## Action item
Exact copies of all records below are needed.

****
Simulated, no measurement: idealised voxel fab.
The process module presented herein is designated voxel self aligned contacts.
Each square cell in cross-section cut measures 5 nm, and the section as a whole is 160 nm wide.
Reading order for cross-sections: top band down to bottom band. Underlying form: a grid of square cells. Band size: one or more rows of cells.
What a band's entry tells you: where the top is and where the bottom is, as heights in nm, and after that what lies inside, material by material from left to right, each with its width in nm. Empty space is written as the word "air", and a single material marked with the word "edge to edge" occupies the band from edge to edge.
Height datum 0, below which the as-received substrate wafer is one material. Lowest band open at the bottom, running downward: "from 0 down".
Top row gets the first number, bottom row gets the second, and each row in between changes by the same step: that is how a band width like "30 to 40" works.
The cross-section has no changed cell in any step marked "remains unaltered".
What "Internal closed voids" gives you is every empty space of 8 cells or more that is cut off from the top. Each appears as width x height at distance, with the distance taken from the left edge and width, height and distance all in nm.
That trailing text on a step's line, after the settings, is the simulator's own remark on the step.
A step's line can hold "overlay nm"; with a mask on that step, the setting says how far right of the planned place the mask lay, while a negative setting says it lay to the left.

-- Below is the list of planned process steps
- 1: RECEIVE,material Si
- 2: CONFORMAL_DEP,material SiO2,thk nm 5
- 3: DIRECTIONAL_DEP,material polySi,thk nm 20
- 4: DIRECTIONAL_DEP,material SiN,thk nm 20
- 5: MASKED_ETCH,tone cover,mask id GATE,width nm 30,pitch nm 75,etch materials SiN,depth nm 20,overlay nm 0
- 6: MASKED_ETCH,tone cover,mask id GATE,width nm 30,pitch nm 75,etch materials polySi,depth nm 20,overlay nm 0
****

## Task output
Simulated, no measurement: idealised voxel fab.
The process module presented herein is designated voxel self aligned contacts.
Each square cell in cross-section cut measures 5 nm, and the section as a whole is 160 nm wide.
Reading order for cross-sections: top band down to bottom band. Underlying form: a grid of square cells. Band size: one or more rows of cells.
What a band's entry tells you: where the top is and where the bottom is, as heights in nm, and after that what lies inside, material by material from left to right, each with its width in nm. Empty space is written as the word "air", and a single material marked with the word "edge to edge" occupies the band from edge to edge.
Height datum 0, below which the as-received substrate wafer is one material. Lowest band open at the bottom, running downward: "from 0 down".
Top row gets the first number, bottom row gets the second, and each row in between changes by the same step: that is how a band width like "30 to 40" works.
The cross-section has no changed cell in any step marked "remains unaltered".
What "Internal closed voids" gives you is every empty space of 8 cells or more that is cut off from the top. Each appears as width x height at distance, with the distance taken from the left edge and width, height and distance all in nm.
That trailing text on a step's line, after the settings, is the simulator's own remark on the step.
A step's line can hold "overlay nm"; with a mask on that step, the setting says how far right of the planned place the mask lay, while a negative setting says it lay to the left.

-- Below is the list of planned process steps
- 1: RECEIVE,material Si
- 2: CONFORMAL_DEP,material SiO2,thk nm 5
- 3: DIRECTIONAL_DEP,material polySi,thk nm 20
- 4: DIRECTIONAL_DEP,material SiN,thk nm 20
- 5: MASKED_ETCH,tone cover,mask id GATE,width nm 30,pitch nm 75,etch materials SiN,depth nm 20,overlay nm 0
- 6: MASKED_ETCH,tone cover,mask id GATE,width nm 30,pitch nm 75,etch materials polySi,depth nm 20,overlay nm 0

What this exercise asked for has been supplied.